WORK ORDER → Word for word, set down every line of the entries below from the line with "At SFQ_TRILAYER_I7_VIA_LITHO_COAT_187 (resist" to the line with "KrF_of_TRILAYER_I7_VIA_LITHO_COAT_187.thkNm (the simulator's", including both, and no other line.

◆ ◆ ◆ ◆ ◆
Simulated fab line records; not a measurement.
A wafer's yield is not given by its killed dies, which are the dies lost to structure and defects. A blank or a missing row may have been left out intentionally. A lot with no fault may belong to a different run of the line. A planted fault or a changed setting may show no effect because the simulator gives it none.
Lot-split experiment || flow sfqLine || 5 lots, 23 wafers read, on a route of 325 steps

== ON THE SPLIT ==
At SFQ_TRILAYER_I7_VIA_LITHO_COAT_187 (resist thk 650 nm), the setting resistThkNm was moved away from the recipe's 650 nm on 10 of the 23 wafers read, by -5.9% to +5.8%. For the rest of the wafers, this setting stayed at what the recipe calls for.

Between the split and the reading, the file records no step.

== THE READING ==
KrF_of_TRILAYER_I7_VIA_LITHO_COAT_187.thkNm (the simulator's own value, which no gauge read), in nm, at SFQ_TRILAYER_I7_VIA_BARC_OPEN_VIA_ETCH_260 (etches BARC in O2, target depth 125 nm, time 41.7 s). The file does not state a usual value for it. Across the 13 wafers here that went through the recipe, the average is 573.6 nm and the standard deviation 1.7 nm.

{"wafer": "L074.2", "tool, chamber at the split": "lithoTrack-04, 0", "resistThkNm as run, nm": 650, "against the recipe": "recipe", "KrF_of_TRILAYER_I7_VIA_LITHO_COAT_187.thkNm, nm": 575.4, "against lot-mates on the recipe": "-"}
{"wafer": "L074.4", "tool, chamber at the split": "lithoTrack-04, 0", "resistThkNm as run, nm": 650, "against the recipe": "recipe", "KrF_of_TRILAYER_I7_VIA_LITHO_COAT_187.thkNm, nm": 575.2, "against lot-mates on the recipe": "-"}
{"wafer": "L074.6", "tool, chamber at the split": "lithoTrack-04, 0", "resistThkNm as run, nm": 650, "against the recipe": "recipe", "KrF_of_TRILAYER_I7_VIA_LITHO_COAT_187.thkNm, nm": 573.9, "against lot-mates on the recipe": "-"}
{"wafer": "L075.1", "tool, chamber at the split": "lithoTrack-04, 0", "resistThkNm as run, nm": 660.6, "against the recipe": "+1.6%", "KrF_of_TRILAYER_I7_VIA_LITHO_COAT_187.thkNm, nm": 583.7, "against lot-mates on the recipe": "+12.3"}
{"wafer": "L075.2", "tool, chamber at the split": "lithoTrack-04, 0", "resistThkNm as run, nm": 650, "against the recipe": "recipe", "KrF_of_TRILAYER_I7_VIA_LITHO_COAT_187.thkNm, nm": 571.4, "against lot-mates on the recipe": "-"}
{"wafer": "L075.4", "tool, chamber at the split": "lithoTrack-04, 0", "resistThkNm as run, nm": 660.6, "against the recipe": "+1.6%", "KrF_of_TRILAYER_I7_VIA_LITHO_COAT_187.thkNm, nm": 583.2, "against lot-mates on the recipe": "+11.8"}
◆ ◆ ◆ ◆ ◆

PROBLEM SOLUTION →
At SFQ_TRILAYER_I7_VIA_LITHO_COAT_187 (resist thk 650 nm), the setting resistThkNm was moved away from the recipe's 650 nm on 10 of the 23 wafers read, by -5.9% to +5.8%. For the rest of the wafers, this setting stayed at what the recipe calls for.

Between the split and the reading, the file records no step.

== THE READING ==
KrF_of_TRILAYER_I7_VIA_LITHO_COAT_187.thkNm (the simulator's own value, which no gauge read), in nm, at SFQ_TRILAYER_I7_VIA_BARC_OPEN_VIA_ETCH_260 (etches BARC in O2, target depth 125 nm, time 41.7 s). The file does not state a usual value for it. Across the 13 wafers here that went through the recipe, the average is 573.6 nm and the standard deviation 1.7 nm.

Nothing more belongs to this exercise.